EXTRACTED INFORMATION START
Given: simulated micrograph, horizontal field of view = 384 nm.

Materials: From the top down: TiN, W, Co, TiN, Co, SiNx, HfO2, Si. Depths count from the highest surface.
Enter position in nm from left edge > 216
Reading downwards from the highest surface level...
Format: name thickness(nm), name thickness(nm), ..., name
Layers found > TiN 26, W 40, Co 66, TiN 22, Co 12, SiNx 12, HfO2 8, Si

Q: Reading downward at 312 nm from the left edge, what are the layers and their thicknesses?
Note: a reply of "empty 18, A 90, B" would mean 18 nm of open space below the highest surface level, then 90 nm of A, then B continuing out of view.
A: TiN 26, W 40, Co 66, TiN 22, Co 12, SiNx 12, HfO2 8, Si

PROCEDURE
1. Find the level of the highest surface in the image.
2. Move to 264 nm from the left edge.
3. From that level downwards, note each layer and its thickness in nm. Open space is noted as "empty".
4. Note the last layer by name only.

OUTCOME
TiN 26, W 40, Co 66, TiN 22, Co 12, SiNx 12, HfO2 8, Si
EXTRACTED INFORMATION END

__WORK TASK__
Look back at the entries above and repeat, unchanged, every line from the line holding "Enter position in nm from left edge > 216" through the line holding "Q: Reading downward".

__ANSWER AREA__
Enter position in nm from left edge > 216
Reading downwards from the highest surface level...
Format: name thickness(nm), name thickness(nm), ..., name
Layers found > TiN 26, W 40, Co 66, TiN 22, Co 12, SiNx 12, HfO2 8, Si

Q: Reading downward at 312 nm from the left edge, what are the layers and their thicknesses?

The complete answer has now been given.